## [REQUIRED ACTION]
How do the records below read from their first line through the line containing "(+) following a"? Write those lines out exactly.

## [GIVEN ENTRIES]
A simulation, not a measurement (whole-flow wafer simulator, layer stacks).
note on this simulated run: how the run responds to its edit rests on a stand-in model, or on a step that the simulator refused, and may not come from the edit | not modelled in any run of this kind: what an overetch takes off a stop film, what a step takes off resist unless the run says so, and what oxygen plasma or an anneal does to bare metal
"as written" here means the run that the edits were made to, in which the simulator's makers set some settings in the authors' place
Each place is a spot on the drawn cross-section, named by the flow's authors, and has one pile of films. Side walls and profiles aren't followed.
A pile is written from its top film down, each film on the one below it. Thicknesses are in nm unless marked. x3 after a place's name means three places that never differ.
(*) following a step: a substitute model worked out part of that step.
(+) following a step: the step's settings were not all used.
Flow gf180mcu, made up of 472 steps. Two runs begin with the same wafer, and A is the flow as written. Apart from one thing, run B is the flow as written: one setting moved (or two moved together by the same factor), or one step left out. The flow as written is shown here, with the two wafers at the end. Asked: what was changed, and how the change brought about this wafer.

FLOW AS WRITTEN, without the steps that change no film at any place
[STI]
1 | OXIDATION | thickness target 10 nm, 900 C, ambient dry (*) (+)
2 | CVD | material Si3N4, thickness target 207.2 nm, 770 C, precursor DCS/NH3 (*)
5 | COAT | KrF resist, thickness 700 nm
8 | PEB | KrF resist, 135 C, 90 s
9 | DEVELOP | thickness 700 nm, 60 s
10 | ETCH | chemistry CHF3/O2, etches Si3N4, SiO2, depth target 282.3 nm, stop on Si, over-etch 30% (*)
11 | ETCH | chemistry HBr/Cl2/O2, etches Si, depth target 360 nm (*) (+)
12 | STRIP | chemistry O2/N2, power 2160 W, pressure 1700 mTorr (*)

## [SOLUTION]
A simulation, not a measurement (whole-flow wafer simulator, layer stacks).
note on this simulated run: how the run responds to its edit rests on a stand-in model, or on a step that the simulator refused, and may not come from the edit | not modelled in any run of this kind: what an overetch takes off a stop film, what a step takes off resist unless the run says so, and what oxygen plasma or an anneal does to bare metal
"as written" here means the run that the edits were made to, in which the simulator's makers set some settings in the authors' place
Each place is a spot on the drawn cross-section, named by the flow's authors, and has one pile of films. Side walls and profiles aren't followed.
A pile is written from its top film down, each film on the one below it. Thicknesses are in nm unless marked. x3 after a place's name means three places that never differ.
(*) following a step: a substitute model worked out part of that step.
(+) following a step: the step's settings were not all used.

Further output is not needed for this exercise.